※ ※ ※

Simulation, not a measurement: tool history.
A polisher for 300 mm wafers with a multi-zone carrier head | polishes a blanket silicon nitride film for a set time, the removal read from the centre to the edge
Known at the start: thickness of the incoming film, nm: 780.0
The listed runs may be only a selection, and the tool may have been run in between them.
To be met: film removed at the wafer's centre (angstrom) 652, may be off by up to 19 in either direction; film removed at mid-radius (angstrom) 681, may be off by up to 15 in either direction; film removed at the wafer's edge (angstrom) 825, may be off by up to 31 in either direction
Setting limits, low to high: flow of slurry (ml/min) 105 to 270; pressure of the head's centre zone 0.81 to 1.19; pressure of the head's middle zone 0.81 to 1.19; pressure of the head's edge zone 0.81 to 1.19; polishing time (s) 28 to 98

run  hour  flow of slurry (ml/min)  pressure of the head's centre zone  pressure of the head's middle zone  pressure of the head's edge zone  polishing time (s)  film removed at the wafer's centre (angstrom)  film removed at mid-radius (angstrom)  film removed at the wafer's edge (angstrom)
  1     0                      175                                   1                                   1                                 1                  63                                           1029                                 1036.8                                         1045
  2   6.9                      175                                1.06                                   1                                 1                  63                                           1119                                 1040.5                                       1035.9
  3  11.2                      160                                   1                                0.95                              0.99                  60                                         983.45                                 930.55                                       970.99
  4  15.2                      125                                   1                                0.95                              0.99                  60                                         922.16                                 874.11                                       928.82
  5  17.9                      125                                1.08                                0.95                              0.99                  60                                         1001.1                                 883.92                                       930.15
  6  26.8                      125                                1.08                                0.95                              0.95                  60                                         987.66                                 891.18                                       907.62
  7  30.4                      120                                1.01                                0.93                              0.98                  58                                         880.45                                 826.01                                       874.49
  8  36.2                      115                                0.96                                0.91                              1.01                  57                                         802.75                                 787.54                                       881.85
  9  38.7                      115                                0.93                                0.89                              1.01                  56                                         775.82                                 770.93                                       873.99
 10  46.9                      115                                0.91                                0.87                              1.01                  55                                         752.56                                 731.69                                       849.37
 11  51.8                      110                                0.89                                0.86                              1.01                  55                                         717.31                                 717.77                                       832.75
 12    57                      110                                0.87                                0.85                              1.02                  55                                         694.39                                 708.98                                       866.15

※ ※ ※

**Exercise**
Leave out every line above except those from the line with "The listed runs" up to and including the line with "Setting limits, low", and copy those exactly.

**Task output**
The listed runs may be only a selection, and the tool may have been run in between them.
To be met: film removed at the wafer's centre (angstrom) 652, may be off by up to 19 in either direction; film removed at mid-radius (angstrom) 681, may be off by up to 15 in either direction; film removed at the wafer's edge (angstrom) 825, may be off by up to 31 in either direction
Setting limits, low to high: flow of slurry (ml/min) 105 to 270; pressure of the head's centre zone 0.81 to 1.19; pressure of the head's middle zone 0.81 to 1.19; pressure of the head's edge zone 0.81 to 1.19; polishing time (s) 28 to 98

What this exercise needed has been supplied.